▼

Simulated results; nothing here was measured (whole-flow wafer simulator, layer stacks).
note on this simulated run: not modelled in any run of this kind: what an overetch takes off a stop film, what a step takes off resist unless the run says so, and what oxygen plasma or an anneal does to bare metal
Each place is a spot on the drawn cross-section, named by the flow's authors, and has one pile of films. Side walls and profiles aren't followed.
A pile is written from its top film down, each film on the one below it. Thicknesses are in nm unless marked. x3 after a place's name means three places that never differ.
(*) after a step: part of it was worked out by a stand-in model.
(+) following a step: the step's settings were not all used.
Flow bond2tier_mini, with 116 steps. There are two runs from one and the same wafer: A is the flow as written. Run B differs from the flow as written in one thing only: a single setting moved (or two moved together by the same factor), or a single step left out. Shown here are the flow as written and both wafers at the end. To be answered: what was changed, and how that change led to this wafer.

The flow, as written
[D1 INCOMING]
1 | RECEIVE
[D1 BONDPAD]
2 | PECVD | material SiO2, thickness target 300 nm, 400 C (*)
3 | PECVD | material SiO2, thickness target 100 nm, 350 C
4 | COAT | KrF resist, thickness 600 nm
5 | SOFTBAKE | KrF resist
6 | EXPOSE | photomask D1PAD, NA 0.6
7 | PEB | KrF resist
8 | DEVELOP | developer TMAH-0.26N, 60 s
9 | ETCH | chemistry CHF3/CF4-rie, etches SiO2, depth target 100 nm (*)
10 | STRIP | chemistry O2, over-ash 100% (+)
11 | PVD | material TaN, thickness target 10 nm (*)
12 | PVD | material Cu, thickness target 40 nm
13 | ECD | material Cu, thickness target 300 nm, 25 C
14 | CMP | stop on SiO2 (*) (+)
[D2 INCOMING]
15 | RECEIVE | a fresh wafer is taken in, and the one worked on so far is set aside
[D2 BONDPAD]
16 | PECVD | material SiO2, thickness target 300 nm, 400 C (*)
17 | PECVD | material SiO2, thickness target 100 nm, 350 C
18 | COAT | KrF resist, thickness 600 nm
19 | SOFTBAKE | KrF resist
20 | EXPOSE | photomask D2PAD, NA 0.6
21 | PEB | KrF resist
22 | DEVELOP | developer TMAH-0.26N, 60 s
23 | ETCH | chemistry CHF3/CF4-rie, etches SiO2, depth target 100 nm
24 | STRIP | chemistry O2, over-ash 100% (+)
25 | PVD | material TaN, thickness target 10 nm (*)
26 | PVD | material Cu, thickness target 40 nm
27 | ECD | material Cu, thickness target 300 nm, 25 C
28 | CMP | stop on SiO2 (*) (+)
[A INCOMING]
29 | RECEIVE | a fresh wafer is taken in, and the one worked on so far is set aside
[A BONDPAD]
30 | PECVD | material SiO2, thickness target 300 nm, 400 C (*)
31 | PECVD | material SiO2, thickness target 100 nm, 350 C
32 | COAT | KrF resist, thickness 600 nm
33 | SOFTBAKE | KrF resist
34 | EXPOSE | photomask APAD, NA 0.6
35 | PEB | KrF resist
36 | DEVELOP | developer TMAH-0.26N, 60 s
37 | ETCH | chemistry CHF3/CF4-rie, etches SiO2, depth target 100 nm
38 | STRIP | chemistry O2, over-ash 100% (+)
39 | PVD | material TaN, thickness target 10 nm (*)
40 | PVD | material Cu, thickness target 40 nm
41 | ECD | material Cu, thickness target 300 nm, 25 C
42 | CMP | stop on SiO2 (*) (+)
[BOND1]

▲

◆ **ACTION ITEM**
Print the records above verbatim from their first line to the line containing "2 | PECVD |", both included, and stop there.

◆ **WRITTEN ANSWER**
Simulated results; nothing here was measured (whole-flow wafer simulator, layer stacks).
note on this simulated run: not modelled in any run of this kind: what an overetch takes off a stop film, what a step takes off resist unless the run says so, and what oxygen plasma or an anneal does to bare metal
Each place is a spot on the drawn cross-section, named by the flow's authors, and has one pile of films. Side walls and profiles aren't followed.
A pile is written from its top film down, each film on the one below it. Thicknesses are in nm unless marked. x3 after a place's name means three places that never differ.
(*) after a step: part of it was worked out by a stand-in model.
(+) following a step: the step's settings were not all used.
Flow bond2tier_mini, with 116 steps. There are two runs from one and the same wafer: A is the flow as written. Run B differs from the flow as written in one thing only: a single setting moved (or two moved together by the same factor), or a single step left out. Shown here are the flow as written and both wafers at the end. To be answered: what was changed, and how that change led to this wafer.

The flow, as written
[D1 INCOMING]
1 | RECEIVE
[D1 BONDPAD]
2 | PECVD | material SiO2, thickness target 300 nm, 400 C (*)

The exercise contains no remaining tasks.